ASSIGNED TASK: Could each entry be returned exactly as it appears?

Segment Start: MATERIAL SHOWN

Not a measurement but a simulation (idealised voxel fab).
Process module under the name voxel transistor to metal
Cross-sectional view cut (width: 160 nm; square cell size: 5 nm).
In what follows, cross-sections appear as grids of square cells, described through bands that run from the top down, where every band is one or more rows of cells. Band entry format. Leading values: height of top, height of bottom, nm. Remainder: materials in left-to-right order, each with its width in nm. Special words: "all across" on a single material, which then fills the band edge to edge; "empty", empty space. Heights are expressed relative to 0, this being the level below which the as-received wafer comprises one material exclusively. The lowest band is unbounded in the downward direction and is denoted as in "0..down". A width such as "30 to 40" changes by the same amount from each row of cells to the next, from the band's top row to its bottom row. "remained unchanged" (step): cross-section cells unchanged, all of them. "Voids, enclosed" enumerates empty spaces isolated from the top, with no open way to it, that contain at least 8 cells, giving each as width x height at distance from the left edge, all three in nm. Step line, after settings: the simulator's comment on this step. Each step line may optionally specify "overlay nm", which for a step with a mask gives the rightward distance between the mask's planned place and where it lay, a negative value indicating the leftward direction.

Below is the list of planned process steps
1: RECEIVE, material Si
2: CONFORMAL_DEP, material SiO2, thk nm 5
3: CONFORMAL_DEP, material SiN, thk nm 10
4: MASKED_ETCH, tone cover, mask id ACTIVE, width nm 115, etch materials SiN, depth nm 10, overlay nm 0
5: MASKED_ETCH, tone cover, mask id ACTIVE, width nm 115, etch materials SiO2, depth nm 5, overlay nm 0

Segment End: MATERIAL SHOWN

WRITTEN REPLY:
Not a measurement but a simulation (idealised voxel fab).
Process module under the name voxel transistor to metal
Cross-sectional view cut (width: 160 nm; square cell size: 5 nm).
In what follows, cross-sections appear as grids of square cells, described through bands that run from the top down, where every band is one or more rows of cells. Band entry format. Leading values: height of top, height of bottom, nm. Remainder: materials in left-to-right order, each with its width in nm. Special words: "all across" on a single material, which then fills the band edge to edge; "empty", empty space. Heights are expressed relative to 0, this being the level below which the as-received wafer comprises one material exclusively. The lowest band is unbounded in the downward direction and is denoted as in "0..down". A width such as "30 to 40" changes by the same amount from each row of cells to the next, from the band's top row to its bottom row. "remained unchanged" (step): cross-section cells unchanged, all of them. "Voids, enclosed" enumerates empty spaces isolated from the top, with no open way to it, that contain at least 8 cells, giving each as width x height at distance from the left edge, all three in nm. Step line, after settings: the simulator's comment on this step. Each step line may optionally specify "overlay nm", which for a step with a mask gives the rightward distance between the mask's planned place and where it lay, a negative value indicating the leftward direction.

Below is the list of planned process steps
1: RECEIVE, material Si
2: CONFORMAL_DEP, material SiO2, thk nm 5
3: CONFORMAL_DEP, material SiN, thk nm 10
4: MASKED_ETCH, tone cover, mask id ACTIVE, width nm 115, etch materials SiN, depth nm 10, overlay nm 0
5: MASKED_ETCH, tone cover, mask id ACTIVE, width nm 115, etch materials SiO2, depth nm 5, overlay nm 0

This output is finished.